■ Work order ■
Repeat every line of the data verbatim.

■ Information given ■
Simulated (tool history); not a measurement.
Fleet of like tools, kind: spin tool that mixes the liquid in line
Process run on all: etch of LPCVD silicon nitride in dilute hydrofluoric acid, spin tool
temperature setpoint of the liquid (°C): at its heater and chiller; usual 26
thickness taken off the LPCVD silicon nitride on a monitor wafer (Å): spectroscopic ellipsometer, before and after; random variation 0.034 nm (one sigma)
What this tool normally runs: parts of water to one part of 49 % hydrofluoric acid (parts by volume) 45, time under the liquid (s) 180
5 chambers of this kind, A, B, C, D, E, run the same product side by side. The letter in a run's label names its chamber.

■ Task result ■
Simulated (tool history); not a measurement.
Fleet of like tools, kind: spin tool that mixes the liquid in line
Process run on all: etch of LPCVD silicon nitride in dilute hydrofluoric acid, spin tool
temperature setpoint of the liquid (°C): at its heater and chiller; usual 26
thickness taken off the LPCVD silicon nitride on a monitor wafer (Å): spectroscopic ellipsometer, before and after; random variation 0.034 nm (one sigma)
What this tool normally runs: parts of water to one part of 49 % hydrofluoric acid (parts by volume) 45, time under the liquid (s) 180
5 chambers of this kind, A, B, C, D, E, run the same product side by side. The letter in a run's label names its chamber.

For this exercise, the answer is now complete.